:: REQUIRED ACTION ::
Your output should be the lines from the start of the data through the line containing "SPLIT DETAILS", exactly and nothing more.

:: DATA SECTION ::
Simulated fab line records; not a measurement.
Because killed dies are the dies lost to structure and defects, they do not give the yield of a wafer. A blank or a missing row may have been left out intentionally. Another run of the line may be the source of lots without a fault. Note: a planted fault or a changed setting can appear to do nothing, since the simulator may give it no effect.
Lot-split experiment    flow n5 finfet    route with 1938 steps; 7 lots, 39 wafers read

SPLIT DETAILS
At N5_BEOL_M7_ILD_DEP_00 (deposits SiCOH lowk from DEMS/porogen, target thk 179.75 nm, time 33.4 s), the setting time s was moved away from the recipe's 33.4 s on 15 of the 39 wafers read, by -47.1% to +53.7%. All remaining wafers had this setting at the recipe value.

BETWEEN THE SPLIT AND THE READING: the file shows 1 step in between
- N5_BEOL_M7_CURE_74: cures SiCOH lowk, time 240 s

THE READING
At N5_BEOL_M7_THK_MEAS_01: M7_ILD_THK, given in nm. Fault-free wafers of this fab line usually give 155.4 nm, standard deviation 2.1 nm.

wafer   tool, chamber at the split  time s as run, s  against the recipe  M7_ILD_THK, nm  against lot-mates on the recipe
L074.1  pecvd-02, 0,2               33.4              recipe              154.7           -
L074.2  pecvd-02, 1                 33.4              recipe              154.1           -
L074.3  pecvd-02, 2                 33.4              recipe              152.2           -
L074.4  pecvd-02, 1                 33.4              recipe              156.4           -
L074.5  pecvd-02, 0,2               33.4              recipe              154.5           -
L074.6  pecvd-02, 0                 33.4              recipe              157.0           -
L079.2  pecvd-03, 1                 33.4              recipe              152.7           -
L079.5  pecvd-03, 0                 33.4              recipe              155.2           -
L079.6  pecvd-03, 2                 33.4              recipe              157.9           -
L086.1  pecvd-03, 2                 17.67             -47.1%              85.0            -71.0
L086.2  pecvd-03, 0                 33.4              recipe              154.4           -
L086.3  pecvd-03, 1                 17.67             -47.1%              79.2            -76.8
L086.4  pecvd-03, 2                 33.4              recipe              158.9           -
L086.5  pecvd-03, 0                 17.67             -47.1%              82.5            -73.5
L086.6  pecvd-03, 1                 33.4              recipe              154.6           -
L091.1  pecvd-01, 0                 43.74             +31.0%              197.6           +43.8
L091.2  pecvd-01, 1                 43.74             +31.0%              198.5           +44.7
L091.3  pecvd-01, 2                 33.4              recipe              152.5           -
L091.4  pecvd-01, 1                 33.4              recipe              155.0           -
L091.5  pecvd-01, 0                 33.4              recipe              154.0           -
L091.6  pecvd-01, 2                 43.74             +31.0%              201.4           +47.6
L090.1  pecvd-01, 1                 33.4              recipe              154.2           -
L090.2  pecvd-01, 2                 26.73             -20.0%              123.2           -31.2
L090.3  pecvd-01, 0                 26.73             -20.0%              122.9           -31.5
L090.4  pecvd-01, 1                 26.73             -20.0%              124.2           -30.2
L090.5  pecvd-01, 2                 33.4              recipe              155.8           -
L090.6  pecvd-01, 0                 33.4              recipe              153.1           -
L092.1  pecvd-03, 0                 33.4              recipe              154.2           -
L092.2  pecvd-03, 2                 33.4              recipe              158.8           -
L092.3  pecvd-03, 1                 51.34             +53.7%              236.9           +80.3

:: RESPONSE ::
Simulated fab line records; not a measurement.
Because killed dies are the dies lost to structure and defects, they do not give the yield of a wafer. A blank or a missing row may have been left out intentionally. Another run of the line may be the source of lots without a fault. Note: a planted fault or a changed setting can appear to do nothing, since the simulator may give it no effect.
Lot-split experiment    flow n5 finfet    route with 1938 steps; 7 lots, 39 wafers read

SPLIT DETAILS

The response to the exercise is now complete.